● **Data records**:
* * * *

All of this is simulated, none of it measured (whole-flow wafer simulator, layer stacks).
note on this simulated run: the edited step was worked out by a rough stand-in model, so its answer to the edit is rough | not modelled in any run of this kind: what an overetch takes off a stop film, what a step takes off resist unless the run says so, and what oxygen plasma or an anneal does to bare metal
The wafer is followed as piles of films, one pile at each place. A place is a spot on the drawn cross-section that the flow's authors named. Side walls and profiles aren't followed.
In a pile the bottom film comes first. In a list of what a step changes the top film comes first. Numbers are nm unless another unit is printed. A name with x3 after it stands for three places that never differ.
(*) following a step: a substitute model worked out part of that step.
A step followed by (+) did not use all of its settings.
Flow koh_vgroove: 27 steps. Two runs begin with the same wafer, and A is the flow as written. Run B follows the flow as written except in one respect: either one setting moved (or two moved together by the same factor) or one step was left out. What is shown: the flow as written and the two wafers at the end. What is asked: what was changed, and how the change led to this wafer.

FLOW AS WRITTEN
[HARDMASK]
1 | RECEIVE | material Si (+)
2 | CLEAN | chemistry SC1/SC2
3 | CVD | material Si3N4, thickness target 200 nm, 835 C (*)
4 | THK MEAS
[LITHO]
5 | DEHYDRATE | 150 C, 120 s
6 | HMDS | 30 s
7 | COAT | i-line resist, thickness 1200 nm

* * * *

● **Activity**:
Within the listing above, give again exactly every line from the line with "2 | CLEAN | chemistry SC1/SC2" through the line with "6 | HMDS | 30 s", both included, and no other line.

● **Response area**:
2 | CLEAN | chemistry SC1/SC2
3 | CVD | material Si3N4, thickness target 200 nm, 835 C (*)
4 | THK MEAS
[LITHO]
5 | DEHYDRATE | 150 C, 120 s
6 | HMDS | 30 s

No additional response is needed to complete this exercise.